- _WORK ITEM_
From the records below, transcribe only the lines running from the one with "Closed vessel that" through the one with "S3: time in the liquid; s". Keep both of those end lines.

- _GIVEN RECORDS_
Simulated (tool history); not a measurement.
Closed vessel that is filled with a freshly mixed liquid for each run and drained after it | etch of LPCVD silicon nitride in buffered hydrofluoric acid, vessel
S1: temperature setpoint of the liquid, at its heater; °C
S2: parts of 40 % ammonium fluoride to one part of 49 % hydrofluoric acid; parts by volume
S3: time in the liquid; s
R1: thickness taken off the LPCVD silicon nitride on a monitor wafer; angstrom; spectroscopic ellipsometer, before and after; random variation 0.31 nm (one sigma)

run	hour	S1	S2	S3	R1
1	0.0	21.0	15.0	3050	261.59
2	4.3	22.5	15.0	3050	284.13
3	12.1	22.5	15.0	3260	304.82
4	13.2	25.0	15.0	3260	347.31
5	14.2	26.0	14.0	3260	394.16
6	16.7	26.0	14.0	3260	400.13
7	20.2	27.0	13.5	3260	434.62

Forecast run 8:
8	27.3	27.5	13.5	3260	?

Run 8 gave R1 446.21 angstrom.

- _ANSWER SECTION_
Closed vessel that is filled with a freshly mixed liquid for each run and drained after it | etch of LPCVD silicon nitride in buffered hydrofluoric acid, vessel
S1: temperature setpoint of the liquid, at its heater; °C
S2: parts of 40 % ammonium fluoride to one part of 49 % hydrofluoric acid; parts by volume
S3: time in the liquid; s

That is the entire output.